ASSIGNED TASK:
Each record is to be duplicated exactly, with nothing added.

RECORDS PROVIDED:
□ □ □ □ □ □ □
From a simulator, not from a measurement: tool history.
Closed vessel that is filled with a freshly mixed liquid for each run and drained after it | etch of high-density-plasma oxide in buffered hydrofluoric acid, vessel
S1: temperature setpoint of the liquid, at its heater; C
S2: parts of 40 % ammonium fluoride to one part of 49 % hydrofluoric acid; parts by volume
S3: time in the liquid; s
□ □ □ □ □ □ □

WRITTEN RESPONSE:
From a simulator, not from a measurement: tool history.
Closed vessel that is filled with a freshly mixed liquid for each run and drained after it | etch of high-density-plasma oxide in buffered hydrofluoric acid, vessel
S1: temperature setpoint of the liquid, at its heater; C
S2: parts of 40 % ammonium fluoride to one part of 49 % hydrofluoric acid; parts by volume
S3: time in the liquid; s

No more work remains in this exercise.